**Assigned task**
Repeat exactly the lines from the start of the records below through the line that contains "depth_nm: mean etch", including both.

**Dataset records**
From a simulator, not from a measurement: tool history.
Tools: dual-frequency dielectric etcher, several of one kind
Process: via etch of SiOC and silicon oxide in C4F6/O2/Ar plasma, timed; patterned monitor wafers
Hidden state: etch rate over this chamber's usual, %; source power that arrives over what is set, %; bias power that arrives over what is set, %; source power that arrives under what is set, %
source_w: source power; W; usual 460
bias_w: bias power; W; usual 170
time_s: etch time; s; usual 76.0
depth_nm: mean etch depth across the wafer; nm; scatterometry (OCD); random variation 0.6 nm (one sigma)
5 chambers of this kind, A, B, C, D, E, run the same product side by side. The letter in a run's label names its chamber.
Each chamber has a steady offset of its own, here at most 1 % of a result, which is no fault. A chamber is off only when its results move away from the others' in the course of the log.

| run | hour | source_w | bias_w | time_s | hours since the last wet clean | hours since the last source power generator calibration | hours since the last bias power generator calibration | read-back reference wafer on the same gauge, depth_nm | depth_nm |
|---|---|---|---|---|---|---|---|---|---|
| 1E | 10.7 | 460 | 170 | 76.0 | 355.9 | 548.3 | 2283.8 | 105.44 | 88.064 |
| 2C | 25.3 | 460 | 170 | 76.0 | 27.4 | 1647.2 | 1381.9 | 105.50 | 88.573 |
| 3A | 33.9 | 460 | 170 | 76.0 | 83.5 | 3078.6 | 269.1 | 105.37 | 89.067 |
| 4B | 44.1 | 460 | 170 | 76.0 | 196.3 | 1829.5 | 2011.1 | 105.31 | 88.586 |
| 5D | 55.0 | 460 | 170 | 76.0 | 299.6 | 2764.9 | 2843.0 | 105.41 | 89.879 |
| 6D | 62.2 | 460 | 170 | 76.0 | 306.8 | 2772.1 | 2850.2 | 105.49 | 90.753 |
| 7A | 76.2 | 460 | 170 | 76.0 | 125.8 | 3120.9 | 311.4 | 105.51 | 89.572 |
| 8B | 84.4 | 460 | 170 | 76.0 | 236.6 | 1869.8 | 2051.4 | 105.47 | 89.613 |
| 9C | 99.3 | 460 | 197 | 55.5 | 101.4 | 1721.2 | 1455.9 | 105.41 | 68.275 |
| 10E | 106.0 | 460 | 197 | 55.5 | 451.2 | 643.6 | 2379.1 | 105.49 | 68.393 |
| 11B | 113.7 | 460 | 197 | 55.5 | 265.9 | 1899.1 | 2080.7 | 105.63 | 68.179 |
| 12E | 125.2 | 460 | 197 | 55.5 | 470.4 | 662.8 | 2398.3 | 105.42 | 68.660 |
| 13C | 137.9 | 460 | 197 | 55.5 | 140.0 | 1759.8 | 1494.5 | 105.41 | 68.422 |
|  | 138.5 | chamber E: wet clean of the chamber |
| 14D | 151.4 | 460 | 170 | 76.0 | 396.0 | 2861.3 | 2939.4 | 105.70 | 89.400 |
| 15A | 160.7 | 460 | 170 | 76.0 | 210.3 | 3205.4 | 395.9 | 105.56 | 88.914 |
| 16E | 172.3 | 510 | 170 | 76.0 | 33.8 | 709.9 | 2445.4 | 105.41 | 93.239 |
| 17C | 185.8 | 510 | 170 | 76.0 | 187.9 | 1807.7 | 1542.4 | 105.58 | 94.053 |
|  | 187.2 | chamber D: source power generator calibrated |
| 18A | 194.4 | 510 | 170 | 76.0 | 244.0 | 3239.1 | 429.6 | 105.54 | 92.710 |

**Written answer**
From a simulator, not from a measurement: tool history.
Tools: dual-frequency dielectric etcher, several of one kind
Process: via etch of SiOC and silicon oxide in C4F6/O2/Ar plasma, timed; patterned monitor wafers
Hidden state: etch rate over this chamber's usual, %; source power that arrives over what is set, %; bias power that arrives over what is set, %; source power that arrives under what is set, %
source_w: source power; W; usual 460
bias_w: bias power; W; usual 170
time_s: etch time; s; usual 76.0
depth_nm: mean etch depth across the wafer; nm; scatterometry (OCD); random variation 0.6 nm (one sigma)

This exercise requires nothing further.